WORK ORDER - Give the data again exactly, from its opening line through the line in which "2 of 12 placed" appears.

[Opening DATA TO EXAMINE section]
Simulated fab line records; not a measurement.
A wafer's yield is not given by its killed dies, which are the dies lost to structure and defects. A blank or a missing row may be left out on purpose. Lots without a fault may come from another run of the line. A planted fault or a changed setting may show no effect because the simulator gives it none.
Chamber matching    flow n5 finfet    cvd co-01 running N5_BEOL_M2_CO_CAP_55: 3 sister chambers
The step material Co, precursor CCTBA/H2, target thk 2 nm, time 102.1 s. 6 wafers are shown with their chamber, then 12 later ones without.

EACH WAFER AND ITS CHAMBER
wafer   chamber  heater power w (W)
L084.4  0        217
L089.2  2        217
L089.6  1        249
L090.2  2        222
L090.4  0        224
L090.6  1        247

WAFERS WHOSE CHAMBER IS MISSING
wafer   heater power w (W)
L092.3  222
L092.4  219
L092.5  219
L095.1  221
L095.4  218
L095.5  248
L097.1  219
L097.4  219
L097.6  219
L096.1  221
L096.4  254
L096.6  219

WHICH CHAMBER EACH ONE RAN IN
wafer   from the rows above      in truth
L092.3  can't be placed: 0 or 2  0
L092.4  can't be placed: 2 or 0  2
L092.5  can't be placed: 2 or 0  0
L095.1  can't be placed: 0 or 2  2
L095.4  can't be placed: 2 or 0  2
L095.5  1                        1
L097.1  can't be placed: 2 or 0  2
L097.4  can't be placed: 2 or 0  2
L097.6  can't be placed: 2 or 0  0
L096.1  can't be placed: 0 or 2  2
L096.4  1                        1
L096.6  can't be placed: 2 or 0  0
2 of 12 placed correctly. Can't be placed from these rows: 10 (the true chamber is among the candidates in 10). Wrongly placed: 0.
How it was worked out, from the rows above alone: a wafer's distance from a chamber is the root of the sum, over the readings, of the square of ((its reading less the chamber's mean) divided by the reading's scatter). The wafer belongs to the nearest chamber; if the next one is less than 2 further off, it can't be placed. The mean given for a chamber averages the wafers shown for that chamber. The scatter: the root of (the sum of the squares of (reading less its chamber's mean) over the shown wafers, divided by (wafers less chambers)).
[Closing DATA TO EXAMINE section]

RESULT -
Simulated fab line records; not a measurement.
A wafer's yield is not given by its killed dies, which are the dies lost to structure and defects. A blank or a missing row may be left out on purpose. Lots without a fault may come from another run of the line. A planted fault or a changed setting may show no effect because the simulator gives it none.
Chamber matching    flow n5 finfet    cvd co-01 running N5_BEOL_M2_CO_CAP_55: 3 sister chambers
The step material Co, precursor CCTBA/H2, target thk 2 nm, time 102.1 s. 6 wafers are shown with their chamber, then 12 later ones without.

EACH WAFER AND ITS CHAMBER
wafer   chamber  heater power w (W)
L084.4  0        217
L089.2  2        217
L089.6  1        249
L090.2  2        222
L090.4  0        224
L090.6  1        247

WAFERS WHOSE CHAMBER IS MISSING
wafer   heater power w (W)
L092.3  222
L092.4  219
L092.5  219
L095.1  221
L095.4  218
L095.5  248
L097.1  219
L097.4  219
L097.6  219
L096.1  221
L096.4  254
L096.6  219

WHICH CHAMBER EACH ONE RAN IN
wafer   from the rows above      in truth
L092.3  can't be placed: 0 or 2  0
L092.4  can't be placed: 2 or 0  2
L092.5  can't be placed: 2 or 0  0
L095.1  can't be placed: 0 or 2  2
L095.4  can't be placed: 2 or 0  2
L095.5  1                        1
L097.1  can't be placed: 2 or 0  2
L097.4  can't be placed: 2 or 0  2
L097.6  can't be placed: 2 or 0  0
L096.1  can't be placed: 0 or 2  2
L096.4  1                        1
L096.6  can't be placed: 2 or 0  0
2 of 12 placed correctly. Can't be placed from these rows: 10 (the true chamber is among the candidates in 10). Wrongly placed: 0.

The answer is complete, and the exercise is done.